Start of STORED DATA

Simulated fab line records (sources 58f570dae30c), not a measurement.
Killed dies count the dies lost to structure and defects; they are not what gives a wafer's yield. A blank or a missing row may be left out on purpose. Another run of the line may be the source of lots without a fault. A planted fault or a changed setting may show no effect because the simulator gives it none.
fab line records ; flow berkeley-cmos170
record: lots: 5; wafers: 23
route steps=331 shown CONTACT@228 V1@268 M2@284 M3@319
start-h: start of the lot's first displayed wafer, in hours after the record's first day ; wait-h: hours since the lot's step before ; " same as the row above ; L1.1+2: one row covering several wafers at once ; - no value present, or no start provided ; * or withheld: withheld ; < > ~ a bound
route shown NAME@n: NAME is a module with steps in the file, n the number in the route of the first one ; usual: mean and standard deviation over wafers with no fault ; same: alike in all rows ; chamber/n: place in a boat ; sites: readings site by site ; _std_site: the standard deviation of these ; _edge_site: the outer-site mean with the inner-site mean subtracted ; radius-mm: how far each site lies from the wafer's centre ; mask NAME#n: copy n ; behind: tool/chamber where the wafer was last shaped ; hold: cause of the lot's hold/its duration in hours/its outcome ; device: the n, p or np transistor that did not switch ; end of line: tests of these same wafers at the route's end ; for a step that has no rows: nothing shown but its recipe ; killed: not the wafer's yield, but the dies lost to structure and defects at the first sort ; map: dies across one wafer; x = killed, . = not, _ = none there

End of STORED DATA

■ **WORK TASK**
The lines to return begin at the first line of the records and end at the line holding "start-h: start of"; please return them exactly, including both, and nothing beyond.

■ **EXERCISE RESPONSE**
Simulated fab line records (sources 58f570dae30c), not a measurement.
Killed dies count the dies lost to structure and defects; they are not what gives a wafer's yield. A blank or a missing row may be left out on purpose. Another run of the line may be the source of lots without a fault. A planted fault or a changed setting may show no effect because the simulator gives it none.
fab line records ; flow berkeley-cmos170
record: lots: 5; wafers: 23
route steps=331 shown CONTACT@228 V1@268 M2@284 M3@319
start-h: start of the lot's first displayed wafer, in hours after the record's first day ; wait-h: hours since the lot's step before ; " same as the row above ; L1.1+2: one row covering several wafers at once ; - no value present, or no start provided ; * or withheld: withheld ; < > ~ a bound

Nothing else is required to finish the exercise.